__Entries supplied__:
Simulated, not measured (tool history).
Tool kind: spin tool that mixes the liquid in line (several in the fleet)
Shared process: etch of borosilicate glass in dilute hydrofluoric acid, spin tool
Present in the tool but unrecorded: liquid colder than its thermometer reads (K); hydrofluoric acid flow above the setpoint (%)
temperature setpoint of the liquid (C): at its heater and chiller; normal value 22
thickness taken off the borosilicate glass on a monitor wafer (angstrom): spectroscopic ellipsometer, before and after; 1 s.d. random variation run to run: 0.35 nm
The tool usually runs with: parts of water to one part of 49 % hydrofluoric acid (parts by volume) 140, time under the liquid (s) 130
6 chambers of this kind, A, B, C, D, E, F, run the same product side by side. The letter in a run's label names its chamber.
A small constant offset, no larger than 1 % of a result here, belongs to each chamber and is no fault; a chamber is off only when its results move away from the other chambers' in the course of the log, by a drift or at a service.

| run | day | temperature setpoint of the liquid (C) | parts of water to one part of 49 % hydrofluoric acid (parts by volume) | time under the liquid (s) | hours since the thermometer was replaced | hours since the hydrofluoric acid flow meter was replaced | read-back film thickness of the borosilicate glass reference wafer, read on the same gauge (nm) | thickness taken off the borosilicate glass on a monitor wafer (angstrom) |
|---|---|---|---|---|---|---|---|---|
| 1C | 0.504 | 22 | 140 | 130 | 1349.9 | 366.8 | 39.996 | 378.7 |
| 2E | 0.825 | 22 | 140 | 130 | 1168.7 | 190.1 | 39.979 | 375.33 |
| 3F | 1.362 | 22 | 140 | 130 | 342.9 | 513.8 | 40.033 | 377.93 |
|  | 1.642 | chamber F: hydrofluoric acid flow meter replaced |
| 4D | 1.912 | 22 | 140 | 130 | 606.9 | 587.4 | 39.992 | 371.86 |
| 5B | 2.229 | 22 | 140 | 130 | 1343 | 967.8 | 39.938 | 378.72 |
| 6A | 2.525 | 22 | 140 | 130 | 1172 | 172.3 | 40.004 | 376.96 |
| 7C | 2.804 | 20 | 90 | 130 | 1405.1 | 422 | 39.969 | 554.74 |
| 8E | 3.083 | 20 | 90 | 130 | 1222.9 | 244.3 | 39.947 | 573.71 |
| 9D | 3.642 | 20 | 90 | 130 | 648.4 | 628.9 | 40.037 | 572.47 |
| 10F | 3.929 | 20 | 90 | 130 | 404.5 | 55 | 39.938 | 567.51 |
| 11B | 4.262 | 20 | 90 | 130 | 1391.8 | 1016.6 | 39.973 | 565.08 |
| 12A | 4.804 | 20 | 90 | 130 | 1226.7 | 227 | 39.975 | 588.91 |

__Task item__: Only one stretch is wanted, so please give again exactly the lines from the start of the data through the line containing "A small constant", both ends included.

__Exercise solution__:
Simulated, not measured (tool history).
Tool kind: spin tool that mixes the liquid in line (several in the fleet)
Shared process: etch of borosilicate glass in dilute hydrofluoric acid, spin tool
Present in the tool but unrecorded: liquid colder than its thermometer reads (K); hydrofluoric acid flow above the setpoint (%)
temperature setpoint of the liquid (C): at its heater and chiller; normal value 22
thickness taken off the borosilicate glass on a monitor wafer (angstrom): spectroscopic ellipsometer, before and after; 1 s.d. random variation run to run: 0.35 nm
The tool usually runs with: parts of water to one part of 49 % hydrofluoric acid (parts by volume) 140, time under the liquid (s) 130
6 chambers of this kind, A, B, C, D, E, F, run the same product side by side. The letter in a run's label names its chamber.
A small constant offset, no larger than 1 % of a result here, belongs to each chamber and is no fault; a chamber is off only when its results move away from the other chambers' in the course of the log, by a drift or at a service.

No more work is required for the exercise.